*Listed entries*:
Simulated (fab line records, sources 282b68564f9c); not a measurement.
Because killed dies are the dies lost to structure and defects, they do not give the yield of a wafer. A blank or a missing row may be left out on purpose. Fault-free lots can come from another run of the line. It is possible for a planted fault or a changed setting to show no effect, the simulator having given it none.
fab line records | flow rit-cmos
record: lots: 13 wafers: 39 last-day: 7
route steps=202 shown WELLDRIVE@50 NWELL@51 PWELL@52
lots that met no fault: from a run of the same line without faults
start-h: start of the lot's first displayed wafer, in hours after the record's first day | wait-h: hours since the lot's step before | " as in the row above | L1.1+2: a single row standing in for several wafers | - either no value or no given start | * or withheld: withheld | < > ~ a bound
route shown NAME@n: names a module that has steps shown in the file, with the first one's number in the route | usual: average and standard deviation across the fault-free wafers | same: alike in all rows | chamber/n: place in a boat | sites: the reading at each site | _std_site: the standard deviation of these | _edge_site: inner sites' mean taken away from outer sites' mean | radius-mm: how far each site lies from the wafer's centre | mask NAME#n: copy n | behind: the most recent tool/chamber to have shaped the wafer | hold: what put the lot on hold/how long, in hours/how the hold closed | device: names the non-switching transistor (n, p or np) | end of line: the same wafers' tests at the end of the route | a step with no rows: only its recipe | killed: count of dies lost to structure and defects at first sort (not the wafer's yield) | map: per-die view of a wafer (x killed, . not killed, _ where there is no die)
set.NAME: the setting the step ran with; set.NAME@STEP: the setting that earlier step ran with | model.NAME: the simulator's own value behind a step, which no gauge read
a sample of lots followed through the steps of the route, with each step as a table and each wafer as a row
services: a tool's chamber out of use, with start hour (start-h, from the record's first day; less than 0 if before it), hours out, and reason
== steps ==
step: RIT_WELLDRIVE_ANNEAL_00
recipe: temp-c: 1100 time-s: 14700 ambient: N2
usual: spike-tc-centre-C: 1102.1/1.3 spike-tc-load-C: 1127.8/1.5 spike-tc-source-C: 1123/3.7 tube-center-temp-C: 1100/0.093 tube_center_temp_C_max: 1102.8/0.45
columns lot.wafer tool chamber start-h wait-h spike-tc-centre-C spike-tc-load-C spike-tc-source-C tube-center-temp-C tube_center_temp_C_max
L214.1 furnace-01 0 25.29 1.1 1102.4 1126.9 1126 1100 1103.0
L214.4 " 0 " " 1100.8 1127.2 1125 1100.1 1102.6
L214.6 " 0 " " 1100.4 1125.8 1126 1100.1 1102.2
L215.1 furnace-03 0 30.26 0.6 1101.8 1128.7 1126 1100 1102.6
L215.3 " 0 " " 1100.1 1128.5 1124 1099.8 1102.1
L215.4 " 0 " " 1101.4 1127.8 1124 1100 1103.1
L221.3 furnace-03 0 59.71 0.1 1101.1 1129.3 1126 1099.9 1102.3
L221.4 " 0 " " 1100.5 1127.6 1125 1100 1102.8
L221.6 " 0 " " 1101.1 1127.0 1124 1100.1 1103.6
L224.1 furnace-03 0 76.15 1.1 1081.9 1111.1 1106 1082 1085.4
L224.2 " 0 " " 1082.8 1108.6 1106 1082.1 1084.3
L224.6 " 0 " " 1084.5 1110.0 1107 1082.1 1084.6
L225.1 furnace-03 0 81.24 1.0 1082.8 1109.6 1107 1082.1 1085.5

*Required action*: Each line from the beginning of the listing up to the line where "start-h: start of" appears needs to be given again exactly; please add nothing else.

*Your solution*:
Simulated (fab line records, sources 282b68564f9c); not a measurement.
Because killed dies are the dies lost to structure and defects, they do not give the yield of a wafer. A blank or a missing row may be left out on purpose. Fault-free lots can come from another run of the line. It is possible for a planted fault or a changed setting to show no effect, the simulator having given it none.
fab line records | flow rit-cmos
record: lots: 13 wafers: 39 last-day: 7
route steps=202 shown WELLDRIVE@50 NWELL@51 PWELL@52
lots that met no fault: from a run of the same line without faults
start-h: start of the lot's first displayed wafer, in hours after the record's first day | wait-h: hours since the lot's step before | " as in the row above | L1.1+2: a single row standing in for several wafers | - either no value or no given start | * or withheld: withheld | < > ~ a bound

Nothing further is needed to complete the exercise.